● Task item:
Find the line with "The reading is taken at the split's own step." in the records below. Copy it and every line after it, up to and including the line with "on the recipe".

*** Block opens ***

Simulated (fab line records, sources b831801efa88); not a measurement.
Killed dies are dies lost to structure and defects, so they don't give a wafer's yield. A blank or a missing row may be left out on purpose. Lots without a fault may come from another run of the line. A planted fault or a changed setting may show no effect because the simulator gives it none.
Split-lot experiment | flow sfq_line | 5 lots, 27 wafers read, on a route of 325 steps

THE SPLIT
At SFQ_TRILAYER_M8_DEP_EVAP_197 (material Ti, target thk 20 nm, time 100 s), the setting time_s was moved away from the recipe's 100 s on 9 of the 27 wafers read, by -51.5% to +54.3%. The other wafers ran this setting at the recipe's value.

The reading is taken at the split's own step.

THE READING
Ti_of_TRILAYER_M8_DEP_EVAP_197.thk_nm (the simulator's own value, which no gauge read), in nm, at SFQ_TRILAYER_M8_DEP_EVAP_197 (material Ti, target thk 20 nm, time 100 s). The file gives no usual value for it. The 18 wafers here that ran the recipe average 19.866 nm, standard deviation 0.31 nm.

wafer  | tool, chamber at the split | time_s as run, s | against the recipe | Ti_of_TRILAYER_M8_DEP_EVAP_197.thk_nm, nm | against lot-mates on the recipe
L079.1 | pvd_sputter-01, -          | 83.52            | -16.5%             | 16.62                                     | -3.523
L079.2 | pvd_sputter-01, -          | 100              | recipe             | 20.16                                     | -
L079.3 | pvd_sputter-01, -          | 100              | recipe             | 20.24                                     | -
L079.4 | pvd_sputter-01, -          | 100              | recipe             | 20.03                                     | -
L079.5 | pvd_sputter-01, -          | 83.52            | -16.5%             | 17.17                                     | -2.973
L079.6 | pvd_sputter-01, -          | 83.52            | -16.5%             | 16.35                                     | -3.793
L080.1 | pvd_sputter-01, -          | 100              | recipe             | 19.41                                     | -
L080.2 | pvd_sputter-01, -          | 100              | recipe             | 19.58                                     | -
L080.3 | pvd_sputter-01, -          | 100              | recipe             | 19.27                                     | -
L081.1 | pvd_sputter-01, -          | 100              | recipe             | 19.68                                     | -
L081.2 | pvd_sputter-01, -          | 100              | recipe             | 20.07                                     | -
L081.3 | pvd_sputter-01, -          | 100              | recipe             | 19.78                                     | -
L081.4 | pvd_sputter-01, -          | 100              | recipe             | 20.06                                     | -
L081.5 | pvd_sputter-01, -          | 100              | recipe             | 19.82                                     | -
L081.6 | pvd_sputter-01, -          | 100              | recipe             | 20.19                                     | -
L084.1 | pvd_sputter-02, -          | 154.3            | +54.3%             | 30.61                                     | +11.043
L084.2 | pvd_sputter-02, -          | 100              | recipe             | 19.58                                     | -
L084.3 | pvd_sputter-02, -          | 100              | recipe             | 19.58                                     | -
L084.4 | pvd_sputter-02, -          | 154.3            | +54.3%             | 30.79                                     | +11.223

*** Block closes ***

● Task result:
The reading is taken at the split's own step.

THE READING
Ti_of_TRILAYER_M8_DEP_EVAP_197.thk_nm (the simulator's own value, which no gauge read), in nm, at SFQ_TRILAYER_M8_DEP_EVAP_197 (material Ti, target thk 20 nm, time 100 s). The file gives no usual value for it. The 18 wafers here that ran the recipe average 19.866 nm, standard deviation 0.31 nm.

wafer  | tool, chamber at the split | time_s as run, s | against the recipe | Ti_of_TRILAYER_M8_DEP_EVAP_197.thk_nm, nm | against lot-mates on the recipe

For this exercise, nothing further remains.